> Work item:
For the entries below, the result should be an exact transcription of the lines from the one with "2 op CONFORMAL_DEP | material SiO2 | thk nm 5" up to and including the one with "16 op CMP | height nm 55", and only those.

> Material shown:
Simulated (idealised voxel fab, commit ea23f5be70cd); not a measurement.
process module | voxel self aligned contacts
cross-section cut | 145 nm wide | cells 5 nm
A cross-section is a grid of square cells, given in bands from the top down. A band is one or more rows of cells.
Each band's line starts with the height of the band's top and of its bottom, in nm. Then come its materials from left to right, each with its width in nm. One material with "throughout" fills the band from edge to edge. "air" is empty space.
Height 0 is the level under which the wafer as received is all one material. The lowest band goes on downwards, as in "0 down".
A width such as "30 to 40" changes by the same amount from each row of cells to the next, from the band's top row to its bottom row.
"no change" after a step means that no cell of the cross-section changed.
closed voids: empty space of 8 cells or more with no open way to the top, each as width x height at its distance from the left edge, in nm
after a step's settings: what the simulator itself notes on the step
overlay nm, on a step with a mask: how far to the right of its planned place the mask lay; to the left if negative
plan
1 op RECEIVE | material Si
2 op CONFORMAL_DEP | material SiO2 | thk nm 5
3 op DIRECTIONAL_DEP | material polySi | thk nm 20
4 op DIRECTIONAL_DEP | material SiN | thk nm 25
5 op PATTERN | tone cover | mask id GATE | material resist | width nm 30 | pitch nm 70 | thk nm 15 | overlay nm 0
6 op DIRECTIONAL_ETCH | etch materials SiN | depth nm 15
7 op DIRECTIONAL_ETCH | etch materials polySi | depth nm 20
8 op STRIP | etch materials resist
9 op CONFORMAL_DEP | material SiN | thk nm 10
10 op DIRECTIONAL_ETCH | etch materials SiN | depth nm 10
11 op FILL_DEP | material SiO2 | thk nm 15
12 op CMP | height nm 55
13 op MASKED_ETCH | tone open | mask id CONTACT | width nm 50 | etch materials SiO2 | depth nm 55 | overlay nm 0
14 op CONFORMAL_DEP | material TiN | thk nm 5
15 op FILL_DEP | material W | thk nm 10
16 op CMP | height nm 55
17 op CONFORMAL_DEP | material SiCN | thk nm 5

> Exercise answer:
2 op CONFORMAL_DEP | material SiO2 | thk nm 5
3 op DIRECTIONAL_DEP | material polySi | thk nm 20
4 op DIRECTIONAL_DEP | material SiN | thk nm 25
5 op PATTERN | tone cover | mask id GATE | material resist | width nm 30 | pitch nm 70 | thk nm 15 | overlay nm 0
6 op DIRECTIONAL_ETCH | etch materials SiN | depth nm 15
7 op DIRECTIONAL_ETCH | etch materials polySi | depth nm 20
8 op STRIP | etch materials resist
9 op CONFORMAL_DEP | material SiN | thk nm 10
10 op DIRECTIONAL_ETCH | etch materials SiN | depth nm 10
11 op FILL_DEP | material SiO2 | thk nm 15
12 op CMP | height nm 55
13 op MASKED_ETCH | tone open | mask id CONTACT | width nm 50 | etch materials SiO2 | depth nm 55 | overlay nm 0
14 op CONFORMAL_DEP | material TiN | thk nm 5
15 op FILL_DEP | material W | thk nm 10
16 op CMP | height nm 55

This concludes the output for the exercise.